Restate every record that follows, keeping it exact.

- **Information given**
######

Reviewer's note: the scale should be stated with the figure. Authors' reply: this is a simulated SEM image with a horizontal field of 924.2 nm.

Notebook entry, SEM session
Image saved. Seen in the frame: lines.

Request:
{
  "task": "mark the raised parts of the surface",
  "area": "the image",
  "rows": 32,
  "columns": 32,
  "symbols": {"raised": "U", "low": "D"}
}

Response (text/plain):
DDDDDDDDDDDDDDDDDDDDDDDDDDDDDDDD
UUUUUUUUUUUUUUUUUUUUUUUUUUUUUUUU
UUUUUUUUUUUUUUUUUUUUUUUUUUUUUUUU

######

- **Response box**
Reviewer's note: the scale should be stated with the figure. Authors' reply: this is a simulated SEM image with a horizontal field of 924.2 nm.

Notebook entry, SEM session
Image saved. Seen in the frame: lines.

Request:
{
  "task": "mark the raised parts of the surface",
  "area": "the image",
  "rows": 32,
  "columns": 32,
  "symbols": {"raised": "U", "low": "D"}
}

Response (text/plain):
DDDDDDDDDDDDDDDDDDDDDDDDDDDDDDDD
UUUUUUUUUUUUUUUUUUUUUUUUUUUUUUUU
UUUUUUUUUUUUUUUUUUUUUUUUUUUUUUUU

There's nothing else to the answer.